*** Records provided Section Begins ***

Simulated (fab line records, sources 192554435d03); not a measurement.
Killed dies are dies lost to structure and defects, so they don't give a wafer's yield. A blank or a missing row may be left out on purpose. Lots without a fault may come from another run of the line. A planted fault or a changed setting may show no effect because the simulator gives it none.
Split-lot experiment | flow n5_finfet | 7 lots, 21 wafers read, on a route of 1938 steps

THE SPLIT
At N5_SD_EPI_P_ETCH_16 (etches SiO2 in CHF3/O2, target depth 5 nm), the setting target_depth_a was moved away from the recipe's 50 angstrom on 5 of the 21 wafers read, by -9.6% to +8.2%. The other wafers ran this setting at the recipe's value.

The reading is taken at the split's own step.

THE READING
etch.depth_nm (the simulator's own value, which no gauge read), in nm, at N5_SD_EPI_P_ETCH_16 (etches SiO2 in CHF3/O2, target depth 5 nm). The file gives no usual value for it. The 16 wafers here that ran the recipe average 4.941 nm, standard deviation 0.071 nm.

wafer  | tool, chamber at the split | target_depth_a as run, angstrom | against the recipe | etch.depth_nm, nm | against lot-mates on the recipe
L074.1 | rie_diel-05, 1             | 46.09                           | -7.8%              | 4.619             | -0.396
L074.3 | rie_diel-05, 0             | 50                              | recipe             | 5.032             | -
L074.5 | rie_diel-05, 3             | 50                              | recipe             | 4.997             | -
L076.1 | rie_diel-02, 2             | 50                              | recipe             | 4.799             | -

*** Records provided Section Ends ***

» Work request
Retype exactly the lines from the start of the entries through the one with "L074.5 | rie_diel-05, 3"; include both ends.

» Response area
Simulated (fab line records, sources 192554435d03); not a measurement.
Killed dies are dies lost to structure and defects, so they don't give a wafer's yield. A blank or a missing row may be left out on purpose. Lots without a fault may come from another run of the line. A planted fault or a changed setting may show no effect because the simulator gives it none.
Split-lot experiment | flow n5_finfet | 7 lots, 21 wafers read, on a route of 1938 steps

THE SPLIT
At N5_SD_EPI_P_ETCH_16 (etches SiO2 in CHF3/O2, target depth 5 nm), the setting target_depth_a was moved away from the recipe's 50 angstrom on 5 of the 21 wafers read, by -9.6% to +8.2%. The other wafers ran this setting at the recipe's value.

The reading is taken at the split's own step.

THE READING
etch.depth_nm (the simulator's own value, which no gauge read), in nm, at N5_SD_EPI_P_ETCH_16 (etches SiO2 in CHF3/O2, target depth 5 nm). The file gives no usual value for it. The 16 wafers here that ran the recipe average 4.941 nm, standard deviation 0.071 nm.

wafer  | tool, chamber at the split | target_depth_a as run, angstrom | against the recipe | etch.depth_nm, nm | against lot-mates on the recipe
L074.1 | rie_diel-05, 1             | 46.09                           | -7.8%              | 4.619             | -0.396
L074.3 | rie_diel-05, 0             | 50                              | recipe             | 5.032             | -
L074.5 | rie_diel-05, 3             | 50                              | recipe             | 4.997             | -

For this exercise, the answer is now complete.